Requirement: Word by word and line by line, write out all of the records.

Exercise data:
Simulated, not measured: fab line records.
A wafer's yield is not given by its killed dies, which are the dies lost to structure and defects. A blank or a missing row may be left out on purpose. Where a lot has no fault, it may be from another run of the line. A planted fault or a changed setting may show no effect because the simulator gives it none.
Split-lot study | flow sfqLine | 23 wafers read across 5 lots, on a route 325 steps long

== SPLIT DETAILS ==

Task answer:
Simulated, not measured: fab line records.
A wafer's yield is not given by its killed dies, which are the dies lost to structure and defects. A blank or a missing row may be left out on purpose. Where a lot has no fault, it may be from another run of the line. A planted fault or a changed setting may show no effect because the simulator gives it none.
Split-lot study | flow sfqLine | 23 wafers read across 5 lots, on a route 325 steps long

== SPLIT DETAILS ==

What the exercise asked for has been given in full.